* EXERCISE *
Starting at the top of the data and ending with the line that holds "Best wishes", transcribe each line exactly; include both ends.

_ _ _
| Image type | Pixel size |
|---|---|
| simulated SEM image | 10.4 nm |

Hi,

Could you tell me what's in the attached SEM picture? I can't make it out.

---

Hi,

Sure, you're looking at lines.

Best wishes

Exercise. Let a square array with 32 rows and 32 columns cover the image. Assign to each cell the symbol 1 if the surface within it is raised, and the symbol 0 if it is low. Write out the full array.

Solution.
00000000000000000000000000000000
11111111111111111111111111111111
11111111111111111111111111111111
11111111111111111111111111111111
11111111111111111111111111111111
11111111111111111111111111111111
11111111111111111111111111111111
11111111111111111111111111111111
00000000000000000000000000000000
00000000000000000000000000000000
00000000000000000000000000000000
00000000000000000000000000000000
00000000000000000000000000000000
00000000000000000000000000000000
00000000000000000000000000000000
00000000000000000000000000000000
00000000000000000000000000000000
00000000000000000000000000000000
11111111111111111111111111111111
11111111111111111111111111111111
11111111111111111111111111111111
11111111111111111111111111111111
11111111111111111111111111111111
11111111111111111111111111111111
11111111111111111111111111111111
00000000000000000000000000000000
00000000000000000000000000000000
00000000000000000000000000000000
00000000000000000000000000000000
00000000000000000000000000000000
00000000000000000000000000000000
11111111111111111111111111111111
_ _ _

* ANSWER BOX *
| Image type | Pixel size |
|---|---|
| simulated SEM image | 10.4 nm |

Hi,

Could you tell me what's in the attached SEM picture? I can't make it out.

---

Hi,

Sure, you're looking at lines.

Best wishes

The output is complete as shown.